ASSIGNMENT – In the listing that follows, locate the line containing "in the flow as written: -100 SiO2" and the line containing "in the flow as written: +174.5 Nb". Retype exactly those two lines and every line between them, and nothing more.

Segment Start: RECORD EXTRACTS

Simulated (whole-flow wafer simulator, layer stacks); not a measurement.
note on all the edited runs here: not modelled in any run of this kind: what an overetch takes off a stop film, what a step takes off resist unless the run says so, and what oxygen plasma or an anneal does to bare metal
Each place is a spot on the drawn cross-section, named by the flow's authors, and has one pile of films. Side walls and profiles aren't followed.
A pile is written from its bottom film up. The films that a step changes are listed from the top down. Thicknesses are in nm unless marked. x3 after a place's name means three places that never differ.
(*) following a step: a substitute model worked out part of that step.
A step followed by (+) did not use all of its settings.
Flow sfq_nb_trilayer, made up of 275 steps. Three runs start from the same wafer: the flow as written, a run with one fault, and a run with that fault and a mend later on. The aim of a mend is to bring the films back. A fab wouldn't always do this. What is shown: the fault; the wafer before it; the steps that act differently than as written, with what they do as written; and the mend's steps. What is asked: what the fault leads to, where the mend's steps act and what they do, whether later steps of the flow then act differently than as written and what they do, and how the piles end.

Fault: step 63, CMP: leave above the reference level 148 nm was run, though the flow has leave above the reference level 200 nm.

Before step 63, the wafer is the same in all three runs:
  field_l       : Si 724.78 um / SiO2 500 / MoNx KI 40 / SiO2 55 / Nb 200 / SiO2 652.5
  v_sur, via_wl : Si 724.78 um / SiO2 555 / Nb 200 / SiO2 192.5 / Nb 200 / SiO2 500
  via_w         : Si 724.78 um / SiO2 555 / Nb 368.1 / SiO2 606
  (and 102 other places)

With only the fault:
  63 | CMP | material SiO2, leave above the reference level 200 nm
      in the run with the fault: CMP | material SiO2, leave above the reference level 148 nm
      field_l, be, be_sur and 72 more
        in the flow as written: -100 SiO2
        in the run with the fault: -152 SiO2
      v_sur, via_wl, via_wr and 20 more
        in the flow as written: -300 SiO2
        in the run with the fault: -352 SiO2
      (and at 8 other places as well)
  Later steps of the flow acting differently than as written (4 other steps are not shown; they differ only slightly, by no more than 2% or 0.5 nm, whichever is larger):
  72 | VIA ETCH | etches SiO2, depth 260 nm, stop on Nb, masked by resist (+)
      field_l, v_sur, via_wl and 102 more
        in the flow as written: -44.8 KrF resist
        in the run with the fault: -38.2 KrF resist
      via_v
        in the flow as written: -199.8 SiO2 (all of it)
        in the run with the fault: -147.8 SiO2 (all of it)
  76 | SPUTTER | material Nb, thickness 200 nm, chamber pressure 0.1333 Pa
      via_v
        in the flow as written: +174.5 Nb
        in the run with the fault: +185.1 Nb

Segment End: RECORD EXTRACTS

TASK RESULT –
        in the flow as written: -100 SiO2
        in the run with the fault: -152 SiO2
      v_sur, via_wl, via_wr and 20 more
        in the flow as written: -300 SiO2
        in the run with the fault: -352 SiO2
      (and at 8 other places as well)
  Later steps of the flow acting differently than as written (4 other steps are not shown; they differ only slightly, by no more than 2% or 0.5 nm, whichever is larger):
  72 | VIA ETCH | etches SiO2, depth 260 nm, stop on Nb, masked by resist (+)
      field_l, v_sur, via_wl and 102 more
        in the flow as written: -44.8 KrF resist
        in the run with the fault: -38.2 KrF resist
      via_v
        in the flow as written: -199.8 SiO2 (all of it)
        in the run with the fault: -147.8 SiO2 (all of it)
  76 | SPUTTER | material Nb, thickness 200 nm, chamber pressure 0.1333 Pa
      via_v
        in the flow as written: +174.5 Nb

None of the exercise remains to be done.